→ **Given entries**
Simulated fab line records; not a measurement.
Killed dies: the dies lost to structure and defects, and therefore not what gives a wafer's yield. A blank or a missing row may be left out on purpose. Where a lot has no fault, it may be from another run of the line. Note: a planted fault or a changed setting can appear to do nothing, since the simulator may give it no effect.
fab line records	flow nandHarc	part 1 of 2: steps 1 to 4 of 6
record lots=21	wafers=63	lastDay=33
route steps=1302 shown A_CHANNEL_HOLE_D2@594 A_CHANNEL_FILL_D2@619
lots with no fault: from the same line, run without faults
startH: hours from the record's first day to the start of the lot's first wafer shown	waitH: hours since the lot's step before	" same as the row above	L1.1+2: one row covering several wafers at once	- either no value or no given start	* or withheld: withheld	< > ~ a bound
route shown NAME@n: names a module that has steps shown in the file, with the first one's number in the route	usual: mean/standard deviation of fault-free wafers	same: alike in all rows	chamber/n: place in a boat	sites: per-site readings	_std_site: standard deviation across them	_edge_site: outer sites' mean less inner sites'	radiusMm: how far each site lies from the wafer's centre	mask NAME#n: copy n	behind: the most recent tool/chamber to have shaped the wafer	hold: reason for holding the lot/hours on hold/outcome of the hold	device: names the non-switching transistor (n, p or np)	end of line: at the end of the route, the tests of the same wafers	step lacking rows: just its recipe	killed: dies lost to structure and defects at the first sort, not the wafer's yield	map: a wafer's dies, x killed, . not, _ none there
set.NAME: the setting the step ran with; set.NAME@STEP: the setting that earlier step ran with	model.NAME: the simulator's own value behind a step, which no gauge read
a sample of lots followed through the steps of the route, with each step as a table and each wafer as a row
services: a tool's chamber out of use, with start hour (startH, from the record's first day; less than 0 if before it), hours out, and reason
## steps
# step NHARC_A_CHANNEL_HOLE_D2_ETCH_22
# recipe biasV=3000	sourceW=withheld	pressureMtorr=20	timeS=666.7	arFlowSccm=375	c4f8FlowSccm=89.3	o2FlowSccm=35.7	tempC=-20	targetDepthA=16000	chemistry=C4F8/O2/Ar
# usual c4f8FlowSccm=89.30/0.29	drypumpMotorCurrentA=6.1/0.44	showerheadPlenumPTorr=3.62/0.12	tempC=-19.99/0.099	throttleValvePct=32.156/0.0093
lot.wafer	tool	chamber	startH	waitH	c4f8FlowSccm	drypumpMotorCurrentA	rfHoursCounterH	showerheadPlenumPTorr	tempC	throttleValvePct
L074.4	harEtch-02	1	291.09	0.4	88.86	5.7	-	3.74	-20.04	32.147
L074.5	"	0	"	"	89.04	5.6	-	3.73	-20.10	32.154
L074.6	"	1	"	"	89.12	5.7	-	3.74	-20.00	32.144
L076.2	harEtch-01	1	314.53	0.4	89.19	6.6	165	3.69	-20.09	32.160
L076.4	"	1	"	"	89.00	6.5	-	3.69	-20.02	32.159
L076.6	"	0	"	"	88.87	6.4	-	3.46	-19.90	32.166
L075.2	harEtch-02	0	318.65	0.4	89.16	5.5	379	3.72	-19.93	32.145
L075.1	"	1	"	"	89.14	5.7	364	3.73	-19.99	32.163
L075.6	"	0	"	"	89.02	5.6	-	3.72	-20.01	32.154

→ **Action item**
Output the lines of the records above exactly as they appear, from the line containing "Killed dies: the" through the line containing "startH: hours from".

→ **Response area**
Killed dies: the dies lost to structure and defects, and therefore not what gives a wafer's yield. A blank or a missing row may be left out on purpose. Where a lot has no fault, it may be from another run of the line. Note: a planted fault or a changed setting can appear to do nothing, since the simulator may give it no effect.
fab line records	flow nandHarc	part 1 of 2: steps 1 to 4 of 6
record lots=21	wafers=63	lastDay=33
route steps=1302 shown A_CHANNEL_HOLE_D2@594 A_CHANNEL_FILL_D2@619
lots with no fault: from the same line, run without faults
startH: hours from the record's first day to the start of the lot's first wafer shown	waitH: hours since the lot's step before	" same as the row above	L1.1+2: one row covering several wafers at once	- either no value or no given start	* or withheld: withheld	< > ~ a bound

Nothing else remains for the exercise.